**Task item**
When you reach the listing, restate it word for word, leaving nothing out.

=-=-=
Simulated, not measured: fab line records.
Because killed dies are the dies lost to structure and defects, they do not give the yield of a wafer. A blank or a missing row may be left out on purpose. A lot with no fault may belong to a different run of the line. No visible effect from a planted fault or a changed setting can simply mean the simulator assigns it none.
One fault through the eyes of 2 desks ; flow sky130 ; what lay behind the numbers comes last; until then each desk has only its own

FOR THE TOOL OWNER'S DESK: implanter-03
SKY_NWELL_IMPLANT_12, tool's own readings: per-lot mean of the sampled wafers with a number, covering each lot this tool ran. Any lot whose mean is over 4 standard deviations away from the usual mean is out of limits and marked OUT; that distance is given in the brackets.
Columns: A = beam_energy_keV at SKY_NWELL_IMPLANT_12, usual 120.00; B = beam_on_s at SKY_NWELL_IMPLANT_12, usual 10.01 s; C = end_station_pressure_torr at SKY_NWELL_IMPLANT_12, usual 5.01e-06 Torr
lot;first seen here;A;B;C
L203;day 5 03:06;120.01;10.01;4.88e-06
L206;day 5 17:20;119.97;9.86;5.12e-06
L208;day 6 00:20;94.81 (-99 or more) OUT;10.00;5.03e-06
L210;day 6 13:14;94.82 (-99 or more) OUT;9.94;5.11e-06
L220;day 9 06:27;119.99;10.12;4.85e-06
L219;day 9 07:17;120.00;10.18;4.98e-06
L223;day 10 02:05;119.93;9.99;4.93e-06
=-=-=

**Worked solution**
Simulated, not measured: fab line records.
Because killed dies are the dies lost to structure and defects, they do not give the yield of a wafer. A blank or a missing row may be left out on purpose. A lot with no fault may belong to a different run of the line. No visible effect from a planted fault or a changed setting can simply mean the simulator assigns it none.
One fault through the eyes of 2 desks ; flow sky130 ; what lay behind the numbers comes last; until then each desk has only its own

FOR THE TOOL OWNER'S DESK: implanter-03
SKY_NWELL_IMPLANT_12, tool's own readings: per-lot mean of the sampled wafers with a number, covering each lot this tool ran. Any lot whose mean is over 4 standard deviations away from the usual mean is out of limits and marked OUT; that distance is given in the brackets.
Columns: A = beam_energy_keV at SKY_NWELL_IMPLANT_12, usual 120.00; B = beam_on_s at SKY_NWELL_IMPLANT_12, usual 10.01 s; C = end_station_pressure_torr at SKY_NWELL_IMPLANT_12, usual 5.01e-06 Torr
lot;first seen here;A;B;C
L203;day 5 03:06;120.01;10.01;4.88e-06
L206;day 5 17:20;119.97;9.86;5.12e-06
L208;day 6 00:20;94.81 (-99 or more) OUT;10.00;5.03e-06
L210;day 6 13:14;94.82 (-99 or more) OUT;9.94;5.11e-06
L220;day 9 06:27;119.99;10.12;4.85e-06
L219;day 9 07:17;120.00;10.18;4.98e-06
L223;day 10 02:05;119.93;9.99;4.93e-06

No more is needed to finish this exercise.